Work instruction:
Would you print the full listing word for word?

Material shown:
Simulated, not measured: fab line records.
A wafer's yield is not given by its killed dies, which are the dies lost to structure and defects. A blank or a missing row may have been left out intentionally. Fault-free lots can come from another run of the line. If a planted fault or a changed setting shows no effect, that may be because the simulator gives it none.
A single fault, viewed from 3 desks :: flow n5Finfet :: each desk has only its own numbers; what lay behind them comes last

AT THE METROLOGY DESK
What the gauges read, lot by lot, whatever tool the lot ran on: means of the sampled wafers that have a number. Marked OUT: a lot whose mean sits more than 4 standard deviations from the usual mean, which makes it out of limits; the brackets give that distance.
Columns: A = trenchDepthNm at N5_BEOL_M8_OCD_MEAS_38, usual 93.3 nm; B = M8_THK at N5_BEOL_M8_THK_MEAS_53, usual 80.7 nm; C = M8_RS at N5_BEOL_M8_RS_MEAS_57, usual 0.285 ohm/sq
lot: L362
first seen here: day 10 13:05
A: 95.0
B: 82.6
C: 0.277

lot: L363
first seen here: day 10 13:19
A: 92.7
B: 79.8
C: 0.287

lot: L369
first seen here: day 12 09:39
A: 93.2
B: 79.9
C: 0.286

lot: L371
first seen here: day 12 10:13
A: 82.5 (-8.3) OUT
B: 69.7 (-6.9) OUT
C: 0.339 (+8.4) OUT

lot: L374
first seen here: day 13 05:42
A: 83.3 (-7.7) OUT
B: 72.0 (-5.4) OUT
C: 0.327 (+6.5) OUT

Your solution:
Simulated, not measured: fab line records.
A wafer's yield is not given by its killed dies, which are the dies lost to structure and defects. A blank or a missing row may have been left out intentionally. Fault-free lots can come from another run of the line. If a planted fault or a changed setting shows no effect, that may be because the simulator gives it none.
A single fault, viewed from 3 desks :: flow n5Finfet :: each desk has only its own numbers; what lay behind them comes last

AT THE METROLOGY DESK
What the gauges read, lot by lot, whatever tool the lot ran on: means of the sampled wafers that have a number. Marked OUT: a lot whose mean sits more than 4 standard deviations from the usual mean, which makes it out of limits; the brackets give that distance.
Columns: A = trenchDepthNm at N5_BEOL_M8_OCD_MEAS_38, usual 93.3 nm; B = M8_THK at N5_BEOL_M8_THK_MEAS_53, usual 80.7 nm; C = M8_RS at N5_BEOL_M8_RS_MEAS_57, usual 0.285 ohm/sq
lot: L362
first seen here: day 10 13:05
A: 95.0
B: 82.6
C: 0.277

lot: L363
first seen here: day 10 13:19
A: 92.7
B: 79.8
C: 0.287

lot: L369
first seen here: day 12 09:39
A: 93.2
B: 79.9
C: 0.286

lot: L371
first seen here: day 12 10:13
A: 82.5 (-8.3) OUT
B: 69.7 (-6.9) OUT
C: 0.339 (+8.4) OUT

lot: L374
first seen here: day 13 05:42
A: 83.3 (-7.7) OUT
B: 72.0 (-5.4) OUT
C: 0.327 (+6.5) OUT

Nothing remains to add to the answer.